- _Action item_
Give back exactly the lines of the entries below from the line with "(*) following a" to the line with "A step followed", inclusive, and only those.

- _Supplied data_
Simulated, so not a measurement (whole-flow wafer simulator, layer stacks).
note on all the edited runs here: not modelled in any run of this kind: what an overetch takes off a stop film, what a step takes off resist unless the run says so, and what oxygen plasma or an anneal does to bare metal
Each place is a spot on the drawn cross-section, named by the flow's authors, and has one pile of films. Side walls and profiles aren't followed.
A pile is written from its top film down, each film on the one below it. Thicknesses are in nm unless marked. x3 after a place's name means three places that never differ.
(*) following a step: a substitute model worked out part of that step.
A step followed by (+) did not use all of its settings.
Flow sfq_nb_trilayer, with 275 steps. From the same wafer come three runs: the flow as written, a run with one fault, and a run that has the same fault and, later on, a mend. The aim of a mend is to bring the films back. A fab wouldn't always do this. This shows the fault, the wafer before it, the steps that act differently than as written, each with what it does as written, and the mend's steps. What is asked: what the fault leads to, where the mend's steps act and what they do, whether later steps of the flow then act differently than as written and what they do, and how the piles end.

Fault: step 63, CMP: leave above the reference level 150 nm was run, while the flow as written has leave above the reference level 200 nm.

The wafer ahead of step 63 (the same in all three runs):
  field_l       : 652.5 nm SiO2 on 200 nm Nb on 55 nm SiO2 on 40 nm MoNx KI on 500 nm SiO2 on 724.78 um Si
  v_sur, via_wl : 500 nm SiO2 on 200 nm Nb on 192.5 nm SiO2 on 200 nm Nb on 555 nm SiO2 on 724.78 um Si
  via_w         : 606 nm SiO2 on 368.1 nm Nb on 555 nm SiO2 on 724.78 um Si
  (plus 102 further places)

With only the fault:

- _Written answer_
(*) following a step: a substitute model worked out part of that step.
A step followed by (+) did not use all of its settings.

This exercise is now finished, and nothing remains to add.